### REQUIRED ACTION
Each record must reappear in the answer exactly as it is written.

[[ DATA SHOWN open ]]

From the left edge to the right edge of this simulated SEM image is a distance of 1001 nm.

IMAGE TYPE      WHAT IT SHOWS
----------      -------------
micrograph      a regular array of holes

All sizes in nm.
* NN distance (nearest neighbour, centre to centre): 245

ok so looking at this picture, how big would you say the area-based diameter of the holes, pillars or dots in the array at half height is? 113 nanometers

[[ DATA SHOWN closed ]]

### YOUR RESPONSE
From the left edge to the right edge of this simulated SEM image is a distance of 1001 nm.

IMAGE TYPE      WHAT IT SHOWS
----------      -------------
micrograph      a regular array of holes

All sizes in nm.
* NN distance (nearest neighbour, centre to centre): 245

ok so looking at this picture, how big would you say the area-based diameter of the holes, pillars or dots in the array at half height is? 113 nanometers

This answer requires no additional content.